**RECORDED INFORMATION**
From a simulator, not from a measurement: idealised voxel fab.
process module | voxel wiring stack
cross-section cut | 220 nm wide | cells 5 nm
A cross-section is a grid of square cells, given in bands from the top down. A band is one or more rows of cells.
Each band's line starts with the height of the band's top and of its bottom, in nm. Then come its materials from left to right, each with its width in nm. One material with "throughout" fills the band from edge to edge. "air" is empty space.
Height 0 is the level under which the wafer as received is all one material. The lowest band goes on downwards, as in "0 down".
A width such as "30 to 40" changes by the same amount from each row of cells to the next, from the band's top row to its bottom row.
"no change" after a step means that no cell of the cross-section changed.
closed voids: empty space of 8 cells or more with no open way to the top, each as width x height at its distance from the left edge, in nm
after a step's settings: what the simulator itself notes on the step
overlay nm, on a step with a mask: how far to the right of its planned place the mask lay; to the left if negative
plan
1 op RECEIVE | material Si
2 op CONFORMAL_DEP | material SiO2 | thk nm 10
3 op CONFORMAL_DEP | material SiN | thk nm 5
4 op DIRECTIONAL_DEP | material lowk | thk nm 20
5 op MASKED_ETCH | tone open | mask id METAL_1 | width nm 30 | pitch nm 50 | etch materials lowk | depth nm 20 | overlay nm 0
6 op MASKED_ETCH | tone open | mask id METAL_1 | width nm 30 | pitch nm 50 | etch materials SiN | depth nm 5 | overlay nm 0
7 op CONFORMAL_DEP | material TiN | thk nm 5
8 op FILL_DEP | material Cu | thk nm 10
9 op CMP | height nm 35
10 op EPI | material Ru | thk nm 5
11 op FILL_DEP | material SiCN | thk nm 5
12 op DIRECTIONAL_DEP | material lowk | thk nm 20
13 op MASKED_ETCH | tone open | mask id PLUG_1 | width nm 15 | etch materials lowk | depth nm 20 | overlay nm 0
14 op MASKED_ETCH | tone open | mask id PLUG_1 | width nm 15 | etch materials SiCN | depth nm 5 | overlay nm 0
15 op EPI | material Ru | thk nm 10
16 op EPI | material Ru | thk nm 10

**REQUIRED ACTION**
Exact reproduction is required: output the lines from the start of the entries above through the line with "A cross-section is".

**ANSWER BOX**
From a simulator, not from a measurement: idealised voxel fab.
process module | voxel wiring stack
cross-section cut | 220 nm wide | cells 5 nm
A cross-section is a grid of square cells, given in bands from the top down. A band is one or more rows of cells.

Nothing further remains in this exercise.